Data listing:
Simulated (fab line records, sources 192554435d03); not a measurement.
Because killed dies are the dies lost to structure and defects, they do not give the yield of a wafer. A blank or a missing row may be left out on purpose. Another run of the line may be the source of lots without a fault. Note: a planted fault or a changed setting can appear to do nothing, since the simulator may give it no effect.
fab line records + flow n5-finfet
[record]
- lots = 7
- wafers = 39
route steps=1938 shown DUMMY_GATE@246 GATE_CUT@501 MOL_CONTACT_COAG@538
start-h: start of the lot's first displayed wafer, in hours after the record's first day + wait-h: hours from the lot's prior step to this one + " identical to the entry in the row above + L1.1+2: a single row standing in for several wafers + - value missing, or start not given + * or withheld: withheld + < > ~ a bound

Work request:
Repeat the entries above verbatim, but only from the line that has "fab line records + flow n5-finfet" down to the line that has "route steps=1938 shown", inclusive.

Reply:
fab line records + flow n5-finfet
[record]
- lots = 7
- wafers = 39
route steps=1938 shown DUMMY_GATE@246 GATE_CUT@501 MOL_CONTACT_COAG@538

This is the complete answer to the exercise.